───── Dataset ─────

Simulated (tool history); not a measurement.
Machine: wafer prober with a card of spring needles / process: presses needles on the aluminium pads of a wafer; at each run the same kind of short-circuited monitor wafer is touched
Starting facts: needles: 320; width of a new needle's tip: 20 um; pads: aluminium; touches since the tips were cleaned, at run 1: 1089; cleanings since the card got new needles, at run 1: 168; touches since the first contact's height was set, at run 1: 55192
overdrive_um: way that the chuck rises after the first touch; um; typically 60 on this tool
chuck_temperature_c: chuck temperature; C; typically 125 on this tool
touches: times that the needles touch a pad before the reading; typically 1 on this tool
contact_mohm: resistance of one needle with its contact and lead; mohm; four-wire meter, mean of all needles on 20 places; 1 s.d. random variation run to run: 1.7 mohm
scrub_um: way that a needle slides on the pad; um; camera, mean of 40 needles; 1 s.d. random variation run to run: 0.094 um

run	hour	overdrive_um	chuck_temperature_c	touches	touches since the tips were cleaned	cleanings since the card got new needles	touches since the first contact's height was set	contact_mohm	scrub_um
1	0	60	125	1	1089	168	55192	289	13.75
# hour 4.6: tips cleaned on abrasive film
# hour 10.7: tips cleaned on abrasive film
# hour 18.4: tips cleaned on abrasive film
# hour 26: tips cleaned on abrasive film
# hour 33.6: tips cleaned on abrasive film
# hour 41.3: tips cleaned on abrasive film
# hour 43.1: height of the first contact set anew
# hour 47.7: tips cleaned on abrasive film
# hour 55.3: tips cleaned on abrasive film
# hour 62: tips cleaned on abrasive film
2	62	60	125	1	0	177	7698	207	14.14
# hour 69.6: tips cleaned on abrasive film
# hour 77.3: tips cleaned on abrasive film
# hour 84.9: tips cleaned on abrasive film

─────

-- Work task --
The records must be given again in full, exactly as shown.

-- Exercise answer --
Simulated (tool history); not a measurement.
Machine: wafer prober with a card of spring needles / process: presses needles on the aluminium pads of a wafer; at each run the same kind of short-circuited monitor wafer is touched
Starting facts: needles: 320; width of a new needle's tip: 20 um; pads: aluminium; touches since the tips were cleaned, at run 1: 1089; cleanings since the card got new needles, at run 1: 168; touches since the first contact's height was set, at run 1: 55192
overdrive_um: way that the chuck rises after the first touch; um; typically 60 on this tool
chuck_temperature_c: chuck temperature; C; typically 125 on this tool
touches: times that the needles touch a pad before the reading; typically 1 on this tool
contact_mohm: resistance of one needle with its contact and lead; mohm; four-wire meter, mean of all needles on 20 places; 1 s.d. random variation run to run: 1.7 mohm
scrub_um: way that a needle slides on the pad; um; camera, mean of 40 needles; 1 s.d. random variation run to run: 0.094 um

run	hour	overdrive_um	chuck_temperature_c	touches	touches since the tips were cleaned	cleanings since the card got new needles	touches since the first contact's height was set	contact_mohm	scrub_um
1	0	60	125	1	1089	168	55192	289	13.75
# hour 4.6: tips cleaned on abrasive film
# hour 10.7: tips cleaned on abrasive film
# hour 18.4: tips cleaned on abrasive film
# hour 26: tips cleaned on abrasive film
# hour 33.6: tips cleaned on abrasive film
# hour 41.3: tips cleaned on abrasive film
# hour 43.1: height of the first contact set anew
# hour 47.7: tips cleaned on abrasive film
# hour 55.3: tips cleaned on abrasive film
# hour 62: tips cleaned on abrasive film
2	62	60	125	1	0	177	7698	207	14.14
# hour 69.6: tips cleaned on abrasive film
# hour 77.3: tips cleaned on abrasive film
# hour 84.9: tips cleaned on abrasive film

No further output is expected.